## DATASET ENTRIES
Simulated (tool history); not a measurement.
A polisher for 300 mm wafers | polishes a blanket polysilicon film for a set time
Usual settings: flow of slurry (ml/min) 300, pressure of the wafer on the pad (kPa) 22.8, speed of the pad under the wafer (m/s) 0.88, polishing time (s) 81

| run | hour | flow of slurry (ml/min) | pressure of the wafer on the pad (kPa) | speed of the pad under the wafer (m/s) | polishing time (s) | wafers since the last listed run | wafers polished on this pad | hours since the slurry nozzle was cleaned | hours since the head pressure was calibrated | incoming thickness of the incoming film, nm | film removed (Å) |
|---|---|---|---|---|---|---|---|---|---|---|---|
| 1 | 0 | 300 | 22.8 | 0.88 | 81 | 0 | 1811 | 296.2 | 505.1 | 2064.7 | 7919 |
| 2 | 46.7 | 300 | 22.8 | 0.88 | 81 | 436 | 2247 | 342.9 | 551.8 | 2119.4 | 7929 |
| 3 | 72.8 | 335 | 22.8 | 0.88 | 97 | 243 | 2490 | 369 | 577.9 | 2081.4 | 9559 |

## REQUIRED ACTION
Exactly repeat the lines above, from the opening line through the one with "Usual settings: flow", and include nothing else.

## WRITTEN RESPONSE
Simulated (tool history); not a measurement.
A polisher for 300 mm wafers | polishes a blanket polysilicon film for a set time
Usual settings: flow of slurry (ml/min) 300, pressure of the wafer on the pad (kPa) 22.8, speed of the pad under the wafer (m/s) 0.88, polishing time (s) 81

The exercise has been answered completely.